> [REQUIREMENT]: Below are entries; output exactly the lines from the one with "S1: process that" to the one with "P2: etch of", both included, and nothing else.

***** ENTRIES SUPPLIED

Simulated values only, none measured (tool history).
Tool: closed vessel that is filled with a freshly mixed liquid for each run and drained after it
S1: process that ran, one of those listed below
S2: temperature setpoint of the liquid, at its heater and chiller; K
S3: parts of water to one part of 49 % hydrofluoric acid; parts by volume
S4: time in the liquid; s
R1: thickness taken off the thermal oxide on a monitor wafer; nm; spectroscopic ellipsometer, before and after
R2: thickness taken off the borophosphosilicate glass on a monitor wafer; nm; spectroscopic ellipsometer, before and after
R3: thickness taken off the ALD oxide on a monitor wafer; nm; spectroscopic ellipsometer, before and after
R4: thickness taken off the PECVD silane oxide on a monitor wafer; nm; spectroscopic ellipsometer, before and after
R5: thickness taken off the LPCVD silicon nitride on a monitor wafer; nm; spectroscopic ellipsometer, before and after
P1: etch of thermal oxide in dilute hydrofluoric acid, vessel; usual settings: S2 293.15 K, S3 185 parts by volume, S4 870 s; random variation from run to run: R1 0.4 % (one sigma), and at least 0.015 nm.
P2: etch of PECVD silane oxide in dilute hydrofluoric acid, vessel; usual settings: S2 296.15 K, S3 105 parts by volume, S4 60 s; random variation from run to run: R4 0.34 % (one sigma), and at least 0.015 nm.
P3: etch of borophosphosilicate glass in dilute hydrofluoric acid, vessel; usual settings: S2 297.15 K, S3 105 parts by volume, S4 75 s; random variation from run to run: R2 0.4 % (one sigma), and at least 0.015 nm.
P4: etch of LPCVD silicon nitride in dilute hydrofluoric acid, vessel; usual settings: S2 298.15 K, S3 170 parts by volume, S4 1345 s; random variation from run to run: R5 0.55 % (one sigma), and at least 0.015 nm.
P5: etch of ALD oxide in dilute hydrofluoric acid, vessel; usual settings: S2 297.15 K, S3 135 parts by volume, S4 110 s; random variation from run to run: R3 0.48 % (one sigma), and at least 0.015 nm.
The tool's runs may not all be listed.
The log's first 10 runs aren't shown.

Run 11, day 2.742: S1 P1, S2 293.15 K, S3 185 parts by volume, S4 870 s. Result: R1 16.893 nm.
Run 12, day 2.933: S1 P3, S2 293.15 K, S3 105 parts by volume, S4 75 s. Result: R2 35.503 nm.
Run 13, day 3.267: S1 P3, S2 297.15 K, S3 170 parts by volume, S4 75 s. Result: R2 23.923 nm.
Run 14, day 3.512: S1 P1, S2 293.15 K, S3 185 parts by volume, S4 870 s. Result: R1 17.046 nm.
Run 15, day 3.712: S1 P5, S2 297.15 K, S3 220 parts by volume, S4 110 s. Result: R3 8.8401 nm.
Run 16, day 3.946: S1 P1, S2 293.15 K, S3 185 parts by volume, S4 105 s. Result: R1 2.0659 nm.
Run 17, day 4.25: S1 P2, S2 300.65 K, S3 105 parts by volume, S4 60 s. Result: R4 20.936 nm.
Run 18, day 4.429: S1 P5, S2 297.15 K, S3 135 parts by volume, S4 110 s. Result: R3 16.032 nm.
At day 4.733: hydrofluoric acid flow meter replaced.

**********

> [WRITTEN REPLY]:
S1: process that ran, one of those listed below
S2: temperature setpoint of the liquid, at its heater and chiller; K
S3: parts of water to one part of 49 % hydrofluoric acid; parts by volume
S4: time in the liquid; s
R1: thickness taken off the thermal oxide on a monitor wafer; nm; spectroscopic ellipsometer, before and after
R2: thickness taken off the borophosphosilicate glass on a monitor wafer; nm; spectroscopic ellipsometer, before and after
R3: thickness taken off the ALD oxide on a monitor wafer; nm; spectroscopic ellipsometer, before and after
R4: thickness taken off the PECVD silane oxide on a monitor wafer; nm; spectroscopic ellipsometer, before and after
R5: thickness taken off the LPCVD silicon nitride on a monitor wafer; nm; spectroscopic ellipsometer, before and after
P1: etch of thermal oxide in dilute hydrofluoric acid, vessel; usual settings: S2 293.15 K, S3 185 parts by volume, S4 870 s; random variation from run to run: R1 0.4 % (one sigma), and at least 0.015 nm.
P2: etch of PECVD silane oxide in dilute hydrofluoric acid, vessel; usual settings: S2 296.15 K, S3 105 parts by volume, S4 60 s; random variation from run to run: R4 0.34 % (one sigma), and at least 0.015 nm.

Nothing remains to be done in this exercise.